#### GIVEN DATA:
■ ■ ■ ■ ■

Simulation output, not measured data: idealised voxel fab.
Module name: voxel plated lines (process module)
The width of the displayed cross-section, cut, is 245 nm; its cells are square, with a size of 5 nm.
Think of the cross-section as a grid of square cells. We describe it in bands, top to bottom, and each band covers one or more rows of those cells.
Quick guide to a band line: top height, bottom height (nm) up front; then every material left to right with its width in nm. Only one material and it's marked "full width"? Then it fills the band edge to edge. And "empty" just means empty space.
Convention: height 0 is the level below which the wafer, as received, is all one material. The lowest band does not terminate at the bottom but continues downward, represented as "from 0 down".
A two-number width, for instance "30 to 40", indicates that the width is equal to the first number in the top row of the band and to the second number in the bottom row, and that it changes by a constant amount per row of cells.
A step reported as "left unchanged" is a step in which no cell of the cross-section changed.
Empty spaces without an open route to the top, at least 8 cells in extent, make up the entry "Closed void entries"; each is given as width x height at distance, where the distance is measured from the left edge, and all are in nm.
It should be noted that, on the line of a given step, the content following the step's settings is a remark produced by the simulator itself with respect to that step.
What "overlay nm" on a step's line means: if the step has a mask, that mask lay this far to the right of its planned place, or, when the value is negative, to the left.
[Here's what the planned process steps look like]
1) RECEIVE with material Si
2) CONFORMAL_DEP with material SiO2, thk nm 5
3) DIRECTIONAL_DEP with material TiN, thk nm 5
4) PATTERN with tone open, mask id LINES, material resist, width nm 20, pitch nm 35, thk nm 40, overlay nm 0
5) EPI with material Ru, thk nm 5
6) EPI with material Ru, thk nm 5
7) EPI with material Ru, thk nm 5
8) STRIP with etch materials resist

■ ■ ■ ■ ■

#### REQUIRED ACTION:
"The width of" marks the last line to print; print everything from the first line of the data through that line, unchanged, and nothing more.

#### TASK OUTPUT:
Simulation output, not measured data: idealised voxel fab.
Module name: voxel plated lines (process module)
The width of the displayed cross-section, cut, is 245 nm; its cells are square, with a size of 5 nm.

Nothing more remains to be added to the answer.